Assigned task: Everything in the listing should be restated word for word.

**** Data supplied ****

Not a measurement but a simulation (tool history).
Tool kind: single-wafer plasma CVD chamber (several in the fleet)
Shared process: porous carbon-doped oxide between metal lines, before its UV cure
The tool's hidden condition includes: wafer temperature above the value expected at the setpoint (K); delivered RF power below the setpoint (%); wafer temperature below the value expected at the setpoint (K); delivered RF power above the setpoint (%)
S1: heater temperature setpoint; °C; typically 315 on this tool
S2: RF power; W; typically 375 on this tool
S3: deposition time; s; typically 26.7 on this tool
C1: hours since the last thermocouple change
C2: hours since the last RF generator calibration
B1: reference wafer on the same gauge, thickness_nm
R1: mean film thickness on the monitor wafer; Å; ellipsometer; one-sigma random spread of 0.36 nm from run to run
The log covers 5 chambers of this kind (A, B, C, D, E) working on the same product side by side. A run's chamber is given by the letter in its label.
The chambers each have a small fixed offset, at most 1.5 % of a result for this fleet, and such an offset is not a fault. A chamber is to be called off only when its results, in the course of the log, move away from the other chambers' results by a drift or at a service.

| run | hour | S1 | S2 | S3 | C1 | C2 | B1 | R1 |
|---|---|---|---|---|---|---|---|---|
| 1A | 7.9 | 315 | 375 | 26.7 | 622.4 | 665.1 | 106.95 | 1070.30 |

****

Task answer:
Not a measurement but a simulation (tool history).
Tool kind: single-wafer plasma CVD chamber (several in the fleet)
Shared process: porous carbon-doped oxide between metal lines, before its UV cure
The tool's hidden condition includes: wafer temperature above the value expected at the setpoint (K); delivered RF power below the setpoint (%); wafer temperature below the value expected at the setpoint (K); delivered RF power above the setpoint (%)
S1: heater temperature setpoint; °C; typically 315 on this tool
S2: RF power; W; typically 375 on this tool
S3: deposition time; s; typically 26.7 on this tool
C1: hours since the last thermocouple change
C2: hours since the last RF generator calibration
B1: reference wafer on the same gauge, thickness_nm
R1: mean film thickness on the monitor wafer; Å; ellipsometer; one-sigma random spread of 0.36 nm from run to run
The log covers 5 chambers of this kind (A, B, C, D, E) working on the same product side by side. A run's chamber is given by the letter in its label.
The chambers each have a small fixed offset, at most 1.5 % of a result for this fleet, and such an offset is not a fault. A chamber is to be called off only when its results, in the course of the log, move away from the other chambers' results by a drift or at a service.

| run | hour | S1 | S2 | S3 | C1 | C2 | B1 | R1 |
|---|---|---|---|---|---|---|---|---|
| 1A | 7.9 | 315 | 375 | 26.7 | 622.4 | 665.1 | 106.95 | 1070.30 |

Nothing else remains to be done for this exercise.